Activity —
Print exactly what the entries say, line by line, from the first line down to the one with "154.72 | 172.06 |", inclusive.

Excerpted data —
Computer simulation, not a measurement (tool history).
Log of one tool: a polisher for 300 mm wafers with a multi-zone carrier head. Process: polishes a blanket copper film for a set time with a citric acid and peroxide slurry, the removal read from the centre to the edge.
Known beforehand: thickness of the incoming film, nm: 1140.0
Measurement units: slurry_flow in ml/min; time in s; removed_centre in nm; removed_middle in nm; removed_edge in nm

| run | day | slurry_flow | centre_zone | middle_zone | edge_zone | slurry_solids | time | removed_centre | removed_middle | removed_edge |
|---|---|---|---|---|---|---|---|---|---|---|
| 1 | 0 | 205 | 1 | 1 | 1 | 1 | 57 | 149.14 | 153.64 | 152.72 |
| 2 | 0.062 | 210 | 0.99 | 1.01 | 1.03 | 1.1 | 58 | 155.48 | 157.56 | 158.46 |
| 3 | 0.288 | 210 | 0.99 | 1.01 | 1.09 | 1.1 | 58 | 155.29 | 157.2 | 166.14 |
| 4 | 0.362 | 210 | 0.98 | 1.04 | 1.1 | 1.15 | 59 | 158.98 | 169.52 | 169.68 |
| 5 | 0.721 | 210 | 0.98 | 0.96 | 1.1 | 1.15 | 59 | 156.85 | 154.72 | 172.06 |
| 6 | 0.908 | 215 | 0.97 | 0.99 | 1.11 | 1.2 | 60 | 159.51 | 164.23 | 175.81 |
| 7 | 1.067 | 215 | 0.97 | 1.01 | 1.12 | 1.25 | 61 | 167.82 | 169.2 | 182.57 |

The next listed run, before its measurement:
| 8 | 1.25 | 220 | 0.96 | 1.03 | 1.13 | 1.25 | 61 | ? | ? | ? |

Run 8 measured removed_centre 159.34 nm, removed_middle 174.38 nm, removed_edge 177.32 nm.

Exercise result —
Computer simulation, not a measurement (tool history).
Log of one tool: a polisher for 300 mm wafers with a multi-zone carrier head. Process: polishes a blanket copper film for a set time with a citric acid and peroxide slurry, the removal read from the centre to the edge.
Known beforehand: thickness of the incoming film, nm: 1140.0
Measurement units: slurry_flow in ml/min; time in s; removed_centre in nm; removed_middle in nm; removed_edge in nm

| run | day | slurry_flow | centre_zone | middle_zone | edge_zone | slurry_solids | time | removed_centre | removed_middle | removed_edge |
|---|---|---|---|---|---|---|---|---|---|---|
| 1 | 0 | 205 | 1 | 1 | 1 | 1 | 57 | 149.14 | 153.64 | 152.72 |
| 2 | 0.062 | 210 | 0.99 | 1.01 | 1.03 | 1.1 | 58 | 155.48 | 157.56 | 158.46 |
| 3 | 0.288 | 210 | 0.99 | 1.01 | 1.09 | 1.1 | 58 | 155.29 | 157.2 | 166.14 |
| 4 | 0.362 | 210 | 0.98 | 1.04 | 1.1 | 1.15 | 59 | 158.98 | 169.52 | 169.68 |
| 5 | 0.721 | 210 | 0.98 | 0.96 | 1.1 | 1.15 | 59 | 156.85 | 154.72 | 172.06 |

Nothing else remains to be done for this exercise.